→ Brief
Look through the records below for the line with "- 8: STRIP | etch materials resist" and the line with "- 16: STRIP | etch materials polySi", then return those lines and all lines between, exactly.

=== Section Start ===

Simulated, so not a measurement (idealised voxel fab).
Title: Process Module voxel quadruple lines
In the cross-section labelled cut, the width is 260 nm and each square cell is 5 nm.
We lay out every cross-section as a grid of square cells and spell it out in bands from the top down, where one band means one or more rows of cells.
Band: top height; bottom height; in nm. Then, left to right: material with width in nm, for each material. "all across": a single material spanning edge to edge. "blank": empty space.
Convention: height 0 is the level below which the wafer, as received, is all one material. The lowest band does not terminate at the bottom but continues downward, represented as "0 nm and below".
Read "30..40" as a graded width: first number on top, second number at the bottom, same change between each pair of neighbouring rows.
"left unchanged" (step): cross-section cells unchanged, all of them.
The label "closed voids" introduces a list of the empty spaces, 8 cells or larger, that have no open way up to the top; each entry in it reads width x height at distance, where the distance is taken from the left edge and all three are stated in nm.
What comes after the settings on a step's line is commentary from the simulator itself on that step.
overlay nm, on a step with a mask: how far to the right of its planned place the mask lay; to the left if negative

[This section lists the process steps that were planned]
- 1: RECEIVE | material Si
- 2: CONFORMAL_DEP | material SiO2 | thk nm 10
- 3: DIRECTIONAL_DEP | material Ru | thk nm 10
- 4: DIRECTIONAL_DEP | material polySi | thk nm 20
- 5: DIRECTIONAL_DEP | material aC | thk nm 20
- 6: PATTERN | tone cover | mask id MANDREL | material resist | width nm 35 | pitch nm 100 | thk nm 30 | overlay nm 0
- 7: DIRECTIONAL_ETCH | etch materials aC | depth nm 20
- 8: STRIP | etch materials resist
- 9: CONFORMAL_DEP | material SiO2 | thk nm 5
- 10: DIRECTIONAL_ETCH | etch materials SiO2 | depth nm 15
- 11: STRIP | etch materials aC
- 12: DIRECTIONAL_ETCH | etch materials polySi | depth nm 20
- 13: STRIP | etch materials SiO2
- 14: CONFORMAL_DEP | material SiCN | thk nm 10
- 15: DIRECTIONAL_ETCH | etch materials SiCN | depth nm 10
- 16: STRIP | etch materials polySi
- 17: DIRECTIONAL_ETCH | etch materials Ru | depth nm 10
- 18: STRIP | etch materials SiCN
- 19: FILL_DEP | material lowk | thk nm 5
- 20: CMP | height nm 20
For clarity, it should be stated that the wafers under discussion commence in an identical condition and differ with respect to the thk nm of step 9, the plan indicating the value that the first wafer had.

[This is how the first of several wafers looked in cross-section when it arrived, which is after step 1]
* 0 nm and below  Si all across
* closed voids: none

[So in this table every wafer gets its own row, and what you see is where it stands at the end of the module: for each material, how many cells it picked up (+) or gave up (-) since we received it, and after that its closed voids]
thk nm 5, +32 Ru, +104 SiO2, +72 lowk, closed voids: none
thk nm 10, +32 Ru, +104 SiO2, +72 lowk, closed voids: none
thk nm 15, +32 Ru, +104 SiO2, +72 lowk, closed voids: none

=== Section End ===

→ Reply
- 8: STRIP | etch materials resist
- 9: CONFORMAL_DEP | material SiO2 | thk nm 5
- 10: DIRECTIONAL_ETCH | etch materials SiO2 | depth nm 15
- 11: STRIP | etch materials aC
- 12: DIRECTIONAL_ETCH | etch materials polySi | depth nm 20
- 13: STRIP | etch materials SiO2
- 14: CONFORMAL_DEP | material SiCN | thk nm 10
- 15: DIRECTIONAL_ETCH | etch materials SiCN | depth nm 10
- 16: STRIP | etch materials polySi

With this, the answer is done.